● **WORK INSTRUCTION**: Copy the records below word for word. Stop after the line that contains "The cross-section on".

━━━

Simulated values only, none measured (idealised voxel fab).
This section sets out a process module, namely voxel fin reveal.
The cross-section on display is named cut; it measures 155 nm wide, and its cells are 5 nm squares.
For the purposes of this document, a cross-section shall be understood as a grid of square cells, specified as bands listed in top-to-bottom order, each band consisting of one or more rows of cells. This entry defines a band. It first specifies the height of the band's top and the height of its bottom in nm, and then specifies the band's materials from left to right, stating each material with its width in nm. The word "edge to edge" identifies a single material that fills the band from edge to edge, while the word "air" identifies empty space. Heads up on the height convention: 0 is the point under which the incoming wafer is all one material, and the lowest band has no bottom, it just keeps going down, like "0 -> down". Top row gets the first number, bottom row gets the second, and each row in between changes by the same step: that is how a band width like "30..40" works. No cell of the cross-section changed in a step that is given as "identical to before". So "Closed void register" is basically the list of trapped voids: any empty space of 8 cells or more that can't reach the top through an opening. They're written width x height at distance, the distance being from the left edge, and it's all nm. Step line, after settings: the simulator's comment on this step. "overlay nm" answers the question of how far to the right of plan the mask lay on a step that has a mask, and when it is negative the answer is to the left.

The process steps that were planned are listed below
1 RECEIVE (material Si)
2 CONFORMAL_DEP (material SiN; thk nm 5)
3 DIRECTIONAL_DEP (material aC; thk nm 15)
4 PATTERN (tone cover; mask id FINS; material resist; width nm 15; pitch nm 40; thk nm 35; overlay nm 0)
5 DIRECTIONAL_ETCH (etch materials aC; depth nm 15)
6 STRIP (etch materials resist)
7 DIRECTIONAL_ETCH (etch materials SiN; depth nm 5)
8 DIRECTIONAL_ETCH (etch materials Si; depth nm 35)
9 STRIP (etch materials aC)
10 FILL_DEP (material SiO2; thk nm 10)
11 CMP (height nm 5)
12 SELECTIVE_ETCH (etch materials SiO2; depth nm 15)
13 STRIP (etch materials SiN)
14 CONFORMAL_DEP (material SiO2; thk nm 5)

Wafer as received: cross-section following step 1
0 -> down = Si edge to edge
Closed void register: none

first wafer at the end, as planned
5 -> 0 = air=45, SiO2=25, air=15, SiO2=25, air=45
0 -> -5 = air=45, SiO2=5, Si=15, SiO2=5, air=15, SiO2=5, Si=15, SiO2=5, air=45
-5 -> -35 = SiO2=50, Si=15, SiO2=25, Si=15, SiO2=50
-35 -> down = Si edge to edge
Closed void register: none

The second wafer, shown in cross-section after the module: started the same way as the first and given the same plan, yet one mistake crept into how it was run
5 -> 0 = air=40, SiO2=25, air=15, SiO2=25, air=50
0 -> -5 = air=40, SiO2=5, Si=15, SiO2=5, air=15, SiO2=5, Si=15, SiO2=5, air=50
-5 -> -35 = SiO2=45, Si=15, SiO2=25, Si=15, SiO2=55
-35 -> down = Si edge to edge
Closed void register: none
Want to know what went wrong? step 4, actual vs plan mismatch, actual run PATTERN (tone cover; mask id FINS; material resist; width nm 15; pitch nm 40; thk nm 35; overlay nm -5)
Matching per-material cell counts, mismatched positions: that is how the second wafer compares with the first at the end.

━━━

● **TASK RESPONSE**:
Simulated values only, none measured (idealised voxel fab).
This section sets out a process module, namely voxel fin reveal.
The cross-section on display is named cut; it measures 155 nm wide, and its cells are 5 nm squares.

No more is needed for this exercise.